-- Assigned task --
Below are the records; copy exactly the stretch from the line containing "3 | COAT | i-line resist, thickness 970 nm" through the line containing "15 | DEVELOP", both ends included, and nothing else.

────────────────
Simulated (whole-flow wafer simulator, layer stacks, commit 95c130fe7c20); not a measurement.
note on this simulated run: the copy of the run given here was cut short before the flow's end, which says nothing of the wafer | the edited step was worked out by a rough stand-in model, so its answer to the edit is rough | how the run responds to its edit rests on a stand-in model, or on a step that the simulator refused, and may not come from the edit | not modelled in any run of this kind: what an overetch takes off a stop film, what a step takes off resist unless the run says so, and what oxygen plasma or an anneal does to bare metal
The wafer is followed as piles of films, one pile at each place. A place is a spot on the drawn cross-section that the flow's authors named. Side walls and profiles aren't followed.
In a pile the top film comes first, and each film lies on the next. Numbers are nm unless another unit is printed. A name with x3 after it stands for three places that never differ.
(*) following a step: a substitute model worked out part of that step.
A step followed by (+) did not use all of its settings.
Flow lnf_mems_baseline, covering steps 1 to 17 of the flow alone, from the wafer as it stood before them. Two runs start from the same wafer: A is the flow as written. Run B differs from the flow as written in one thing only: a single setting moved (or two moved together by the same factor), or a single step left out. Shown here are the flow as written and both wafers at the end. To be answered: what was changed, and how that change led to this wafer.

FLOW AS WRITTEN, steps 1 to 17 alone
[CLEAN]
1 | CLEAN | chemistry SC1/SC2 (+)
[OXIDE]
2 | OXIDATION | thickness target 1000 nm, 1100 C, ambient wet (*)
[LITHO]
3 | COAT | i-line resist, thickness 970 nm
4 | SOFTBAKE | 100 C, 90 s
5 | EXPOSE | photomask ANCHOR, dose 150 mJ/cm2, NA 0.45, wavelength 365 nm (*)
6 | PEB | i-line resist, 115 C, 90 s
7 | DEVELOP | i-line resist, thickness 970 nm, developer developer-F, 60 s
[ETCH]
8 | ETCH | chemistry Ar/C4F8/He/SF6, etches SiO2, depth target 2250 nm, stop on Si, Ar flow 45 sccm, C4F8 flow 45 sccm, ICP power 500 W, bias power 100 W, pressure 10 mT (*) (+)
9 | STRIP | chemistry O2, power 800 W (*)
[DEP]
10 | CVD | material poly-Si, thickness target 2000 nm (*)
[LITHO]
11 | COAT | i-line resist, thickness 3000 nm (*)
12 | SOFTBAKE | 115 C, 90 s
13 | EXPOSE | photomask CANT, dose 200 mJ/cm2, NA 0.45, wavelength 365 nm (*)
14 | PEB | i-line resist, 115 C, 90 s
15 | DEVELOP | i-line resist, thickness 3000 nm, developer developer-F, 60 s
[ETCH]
────────────────

-- Your solution --
3 | COAT | i-line resist, thickness 970 nm
4 | SOFTBAKE | 100 C, 90 s
5 | EXPOSE | photomask ANCHOR, dose 150 mJ/cm2, NA 0.45, wavelength 365 nm (*)
6 | PEB | i-line resist, 115 C, 90 s
7 | DEVELOP | i-line resist, thickness 970 nm, developer developer-F, 60 s
[ETCH]
8 | ETCH | chemistry Ar/C4F8/He/SF6, etches SiO2, depth target 2250 nm, stop on Si, Ar flow 45 sccm, C4F8 flow 45 sccm, ICP power 500 W, bias power 100 W, pressure 10 mT (*) (+)
9 | STRIP | chemistry O2, power 800 W (*)
[DEP]
10 | CVD | material poly-Si, thickness target 2000 nm (*)
[LITHO]
11 | COAT | i-line resist, thickness 3000 nm (*)
12 | SOFTBAKE | 115 C, 90 s
13 | EXPOSE | photomask CANT, dose 200 mJ/cm2, NA 0.45, wavelength 365 nm (*)
14 | PEB | i-line resist, 115 C, 90 s
15 | DEVELOP | i-line resist, thickness 3000 nm, developer developer-F, 60 s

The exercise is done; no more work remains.